* **WORK REQUEST**: Nothing beyond the line containing "3. Write down what it contains." should be printed; print each line exactly from the first line of the listing below through it.

--

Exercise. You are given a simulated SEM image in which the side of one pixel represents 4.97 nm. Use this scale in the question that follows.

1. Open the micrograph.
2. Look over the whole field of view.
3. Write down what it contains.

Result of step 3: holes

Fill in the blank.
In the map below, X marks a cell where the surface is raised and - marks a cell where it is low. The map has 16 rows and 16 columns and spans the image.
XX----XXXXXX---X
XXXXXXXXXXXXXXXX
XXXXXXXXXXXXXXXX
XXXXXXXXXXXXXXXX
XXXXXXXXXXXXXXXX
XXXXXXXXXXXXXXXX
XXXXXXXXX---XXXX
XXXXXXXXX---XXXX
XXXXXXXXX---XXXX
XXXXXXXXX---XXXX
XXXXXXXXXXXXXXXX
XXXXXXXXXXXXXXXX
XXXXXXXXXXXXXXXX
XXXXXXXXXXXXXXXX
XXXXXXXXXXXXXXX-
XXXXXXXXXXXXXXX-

--

* **EXERCISE RESULT**:
Exercise. You are given a simulated SEM image in which the side of one pixel represents 4.97 nm. Use this scale in the question that follows.

1. Open the micrograph.
2. Look over the whole field of view.
3. Write down what it contains.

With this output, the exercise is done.